■ Requirement ■
Each record is to be printed again precisely as it reads.

* * * * * * *
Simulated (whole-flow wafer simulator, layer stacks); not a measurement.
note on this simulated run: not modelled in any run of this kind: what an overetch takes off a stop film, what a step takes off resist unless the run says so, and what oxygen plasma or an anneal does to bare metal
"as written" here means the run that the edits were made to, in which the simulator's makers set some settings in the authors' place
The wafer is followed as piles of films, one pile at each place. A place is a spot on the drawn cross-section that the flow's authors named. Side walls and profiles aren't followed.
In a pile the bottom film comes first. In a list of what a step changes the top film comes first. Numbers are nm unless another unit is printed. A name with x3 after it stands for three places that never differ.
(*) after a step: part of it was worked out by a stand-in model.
* * * * * * *

■ Response area ■
Simulated (whole-flow wafer simulator, layer stacks); not a measurement.
note on this simulated run: not modelled in any run of this kind: what an overetch takes off a stop film, what a step takes off resist unless the run says so, and what oxygen plasma or an anneal does to bare metal
"as written" here means the run that the edits were made to, in which the simulator's makers set some settings in the authors' place
The wafer is followed as piles of films, one pile at each place. A place is a spot on the drawn cross-section that the flow's authors named. Side walls and profiles aren't followed.
In a pile the bottom film comes first. In a list of what a step changes the top film comes first. Numbers are nm unless another unit is printed. A name with x3 after it stands for three places that never differ.
(*) after a step: part of it was worked out by a stand-in model.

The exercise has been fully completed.